Exact reproduction required: the lines below from the line with "route steps=708 shown" to the line with "start-h: hours from", both ends included, and no others.

[DATASET EXCERPTS]

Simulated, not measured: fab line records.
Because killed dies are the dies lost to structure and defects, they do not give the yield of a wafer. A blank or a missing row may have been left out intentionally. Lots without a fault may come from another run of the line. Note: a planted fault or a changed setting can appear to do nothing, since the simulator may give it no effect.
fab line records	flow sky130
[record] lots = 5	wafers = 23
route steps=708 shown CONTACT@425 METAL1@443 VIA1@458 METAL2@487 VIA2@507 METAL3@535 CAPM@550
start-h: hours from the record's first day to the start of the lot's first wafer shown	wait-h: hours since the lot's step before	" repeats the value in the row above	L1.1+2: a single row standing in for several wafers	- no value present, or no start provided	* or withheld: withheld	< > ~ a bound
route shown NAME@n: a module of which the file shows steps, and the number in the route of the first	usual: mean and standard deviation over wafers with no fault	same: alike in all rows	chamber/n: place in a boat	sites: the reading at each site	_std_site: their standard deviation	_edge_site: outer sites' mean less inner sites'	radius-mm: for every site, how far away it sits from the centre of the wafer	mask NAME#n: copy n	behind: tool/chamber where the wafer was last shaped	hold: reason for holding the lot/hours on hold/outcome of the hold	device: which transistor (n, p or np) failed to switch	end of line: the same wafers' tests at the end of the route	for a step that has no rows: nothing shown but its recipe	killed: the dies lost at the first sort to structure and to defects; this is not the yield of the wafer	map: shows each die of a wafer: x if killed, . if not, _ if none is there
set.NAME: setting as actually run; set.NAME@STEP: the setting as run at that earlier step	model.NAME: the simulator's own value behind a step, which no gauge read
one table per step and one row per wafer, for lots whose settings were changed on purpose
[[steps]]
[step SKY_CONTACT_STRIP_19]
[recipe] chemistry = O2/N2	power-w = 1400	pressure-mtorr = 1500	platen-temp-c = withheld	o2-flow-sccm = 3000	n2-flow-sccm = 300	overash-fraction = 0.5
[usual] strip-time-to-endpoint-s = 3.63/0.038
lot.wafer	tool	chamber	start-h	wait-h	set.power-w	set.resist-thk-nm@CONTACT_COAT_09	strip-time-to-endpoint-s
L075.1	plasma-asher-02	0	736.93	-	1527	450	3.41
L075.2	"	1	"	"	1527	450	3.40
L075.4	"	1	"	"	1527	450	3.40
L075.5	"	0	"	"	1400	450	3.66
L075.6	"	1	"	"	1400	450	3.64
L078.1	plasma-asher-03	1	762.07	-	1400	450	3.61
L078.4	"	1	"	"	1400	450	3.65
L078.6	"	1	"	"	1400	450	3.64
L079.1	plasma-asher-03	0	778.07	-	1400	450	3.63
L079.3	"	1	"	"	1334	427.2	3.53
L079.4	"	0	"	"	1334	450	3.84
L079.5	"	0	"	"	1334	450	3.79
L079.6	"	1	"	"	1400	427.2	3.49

[/DATASET EXCERPTS]

• RESPONSE:
route steps=708 shown CONTACT@425 METAL1@443 VIA1@458 METAL2@487 VIA2@507 METAL3@535 CAPM@550
start-h: hours from the record's first day to the start of the lot's first wafer shown	wait-h: hours since the lot's step before	" repeats the value in the row above	L1.1+2: a single row standing in for several wafers	- no value present, or no start provided	* or withheld: withheld	< > ~ a bound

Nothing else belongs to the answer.